* _Assigned task_: Type out every line below exactly as it reads.

* _Supplied records_:
++++++
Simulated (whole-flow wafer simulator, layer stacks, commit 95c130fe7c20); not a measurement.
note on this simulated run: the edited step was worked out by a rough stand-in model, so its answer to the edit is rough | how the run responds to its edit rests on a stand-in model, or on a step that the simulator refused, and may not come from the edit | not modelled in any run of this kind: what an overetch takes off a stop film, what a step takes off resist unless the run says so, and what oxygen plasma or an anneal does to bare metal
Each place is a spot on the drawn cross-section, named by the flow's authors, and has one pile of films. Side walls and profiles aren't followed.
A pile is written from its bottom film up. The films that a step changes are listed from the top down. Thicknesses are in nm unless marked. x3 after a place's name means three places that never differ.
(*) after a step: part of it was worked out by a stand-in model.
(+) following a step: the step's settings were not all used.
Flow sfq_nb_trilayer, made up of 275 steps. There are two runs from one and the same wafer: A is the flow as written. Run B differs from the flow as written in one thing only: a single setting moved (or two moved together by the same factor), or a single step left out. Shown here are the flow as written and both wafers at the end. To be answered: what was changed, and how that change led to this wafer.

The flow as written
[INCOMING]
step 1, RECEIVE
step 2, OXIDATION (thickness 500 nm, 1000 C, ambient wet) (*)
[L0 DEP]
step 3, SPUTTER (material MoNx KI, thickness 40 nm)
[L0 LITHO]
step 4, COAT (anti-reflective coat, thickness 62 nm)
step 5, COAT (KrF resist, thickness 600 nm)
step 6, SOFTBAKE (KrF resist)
++++++

* _Task answer_:
Simulated (whole-flow wafer simulator, layer stacks, commit 95c130fe7c20); not a measurement.
note on this simulated run: the edited step was worked out by a rough stand-in model, so its answer to the edit is rough | how the run responds to its edit rests on a stand-in model, or on a step that the simulator refused, and may not come from the edit | not modelled in any run of this kind: what an overetch takes off a stop film, what a step takes off resist unless the run says so, and what oxygen plasma or an anneal does to bare metal
Each place is a spot on the drawn cross-section, named by the flow's authors, and has one pile of films. Side walls and profiles aren't followed.
A pile is written from its bottom film up. The films that a step changes are listed from the top down. Thicknesses are in nm unless marked. x3 after a place's name means three places that never differ.
(*) after a step: part of it was worked out by a stand-in model.
(+) following a step: the step's settings were not all used.
Flow sfq_nb_trilayer, made up of 275 steps. There are two runs from one and the same wafer: A is the flow as written. Run B differs from the flow as written in one thing only: a single setting moved (or two moved together by the same factor), or a single step left out. Shown here are the flow as written and both wafers at the end. To be answered: what was changed, and how that change led to this wafer.

The flow as written
[INCOMING]
step 1, RECEIVE
step 2, OXIDATION (thickness 500 nm, 1000 C, ambient wet) (*)
[L0 DEP]
step 3, SPUTTER (material MoNx KI, thickness 40 nm)
[L0 LITHO]
step 4, COAT (anti-reflective coat, thickness 62 nm)
step 5, COAT (KrF resist, thickness 600 nm)
step 6, SOFTBAKE (KrF resist)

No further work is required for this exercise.